> Material shown:
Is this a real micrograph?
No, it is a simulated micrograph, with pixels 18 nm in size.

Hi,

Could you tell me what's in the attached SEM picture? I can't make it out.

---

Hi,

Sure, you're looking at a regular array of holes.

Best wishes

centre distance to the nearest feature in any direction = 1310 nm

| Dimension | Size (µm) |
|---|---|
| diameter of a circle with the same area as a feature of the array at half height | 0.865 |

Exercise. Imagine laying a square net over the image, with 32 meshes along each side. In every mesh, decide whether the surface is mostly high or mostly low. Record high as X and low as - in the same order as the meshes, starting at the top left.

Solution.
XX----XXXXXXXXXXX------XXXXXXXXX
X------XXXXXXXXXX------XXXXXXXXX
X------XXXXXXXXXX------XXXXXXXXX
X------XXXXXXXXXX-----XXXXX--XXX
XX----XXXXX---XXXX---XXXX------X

> Task item: Your reply should hold all the entries, each repeated without a single change.

> Written solution:
Is this a real micrograph?
No, it is a simulated micrograph, with pixels 18 nm in size.

Hi,

Could you tell me what's in the attached SEM picture? I can't make it out.

---

Hi,

Sure, you're looking at a regular array of holes.

Best wishes

centre distance to the nearest feature in any direction = 1310 nm

| Dimension | Size (µm) |
|---|---|
| diameter of a circle with the same area as a feature of the array at half height | 0.865 |

Exercise. Imagine laying a square net over the image, with 32 meshes along each side. In every mesh, decide whether the surface is mostly high or mostly low. Record high as X and low as - in the same order as the meshes, starting at the top left.

Solution.
XX----XXXXXXXXXXX------XXXXXXXXX
X------XXXXXXXXXX------XXXXXXXXX
X------XXXXXXXXXX------XXXXXXXXX
X------XXXXXXXXXX-----XXXXX--XXX
XX----XXXXX---XXXX---XXXX------X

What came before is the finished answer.